(Beginning of Data for analysis)

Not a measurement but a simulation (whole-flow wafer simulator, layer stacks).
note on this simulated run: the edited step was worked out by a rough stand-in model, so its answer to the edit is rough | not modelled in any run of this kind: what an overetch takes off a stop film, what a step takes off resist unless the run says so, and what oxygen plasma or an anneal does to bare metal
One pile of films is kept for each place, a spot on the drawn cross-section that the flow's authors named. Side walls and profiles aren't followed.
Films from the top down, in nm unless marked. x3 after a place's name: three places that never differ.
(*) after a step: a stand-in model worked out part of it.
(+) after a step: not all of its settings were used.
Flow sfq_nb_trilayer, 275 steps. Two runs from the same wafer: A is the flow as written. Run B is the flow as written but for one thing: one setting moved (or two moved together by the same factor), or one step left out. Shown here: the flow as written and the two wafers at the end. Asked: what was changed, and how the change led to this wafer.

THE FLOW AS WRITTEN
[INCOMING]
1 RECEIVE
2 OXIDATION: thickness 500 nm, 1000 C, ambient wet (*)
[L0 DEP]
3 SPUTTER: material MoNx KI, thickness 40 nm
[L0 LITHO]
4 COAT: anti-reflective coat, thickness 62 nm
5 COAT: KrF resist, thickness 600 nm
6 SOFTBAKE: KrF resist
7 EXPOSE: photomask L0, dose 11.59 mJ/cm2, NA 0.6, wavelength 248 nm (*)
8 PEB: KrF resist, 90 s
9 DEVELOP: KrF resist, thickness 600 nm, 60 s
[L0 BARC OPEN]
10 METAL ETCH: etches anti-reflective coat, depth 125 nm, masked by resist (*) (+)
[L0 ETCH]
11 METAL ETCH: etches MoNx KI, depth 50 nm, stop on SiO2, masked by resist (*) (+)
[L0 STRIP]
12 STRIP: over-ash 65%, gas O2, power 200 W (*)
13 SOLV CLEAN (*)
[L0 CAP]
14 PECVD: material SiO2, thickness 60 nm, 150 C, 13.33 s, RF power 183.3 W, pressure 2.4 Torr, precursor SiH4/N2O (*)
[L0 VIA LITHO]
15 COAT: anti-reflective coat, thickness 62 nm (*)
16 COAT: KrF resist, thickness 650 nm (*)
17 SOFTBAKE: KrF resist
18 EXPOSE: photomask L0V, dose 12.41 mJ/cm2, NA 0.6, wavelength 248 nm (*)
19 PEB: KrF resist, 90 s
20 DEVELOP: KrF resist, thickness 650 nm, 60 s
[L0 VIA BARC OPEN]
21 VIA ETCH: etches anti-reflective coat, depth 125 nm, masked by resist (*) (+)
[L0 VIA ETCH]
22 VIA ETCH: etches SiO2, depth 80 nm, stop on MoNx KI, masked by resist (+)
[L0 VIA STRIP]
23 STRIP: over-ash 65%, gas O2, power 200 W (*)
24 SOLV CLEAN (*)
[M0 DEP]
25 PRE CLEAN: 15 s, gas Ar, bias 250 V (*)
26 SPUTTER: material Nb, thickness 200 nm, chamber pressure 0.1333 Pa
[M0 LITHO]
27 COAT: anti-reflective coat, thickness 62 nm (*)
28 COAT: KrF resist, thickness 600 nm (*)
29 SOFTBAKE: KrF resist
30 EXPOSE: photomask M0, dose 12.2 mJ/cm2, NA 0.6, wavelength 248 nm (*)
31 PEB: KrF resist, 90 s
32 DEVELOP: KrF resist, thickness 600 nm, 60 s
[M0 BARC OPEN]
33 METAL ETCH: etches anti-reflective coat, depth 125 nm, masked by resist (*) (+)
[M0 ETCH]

(End of Data for analysis)

Exactly as they stand, please print the lines from the first line of the records above down to the line that includes "note on this", both of those included and no others.

Not a measurement but a simulation (whole-flow wafer simulator, layer stacks).
note on this simulated run: the edited step was worked out by a rough stand-in model, so its answer to the edit is rough | not modelled in any run of this kind: what an overetch takes off a stop film, what a step takes off resist unless the run says so, and what oxygen plasma or an anneal does to bare metal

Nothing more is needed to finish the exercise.